Repeat verbatim only the lines from the opening of the material below through the one that contains "With * standing".

*** Excerpted records Section Begins ***

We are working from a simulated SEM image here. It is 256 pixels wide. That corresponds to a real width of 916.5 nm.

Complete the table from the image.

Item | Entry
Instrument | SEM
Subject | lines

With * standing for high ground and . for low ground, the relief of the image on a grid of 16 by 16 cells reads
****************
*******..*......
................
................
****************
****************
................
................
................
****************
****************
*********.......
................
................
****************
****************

*** Excerpted records Section Ends ***

**Task answer:**
We are working from a simulated SEM image here. It is 256 pixels wide. That corresponds to a real width of 916.5 nm.

Complete the table from the image.

Item | Entry
Instrument | SEM
Subject | lines

With * standing for high ground and . for low ground, the relief of the image on a grid of 16 by 16 cells reads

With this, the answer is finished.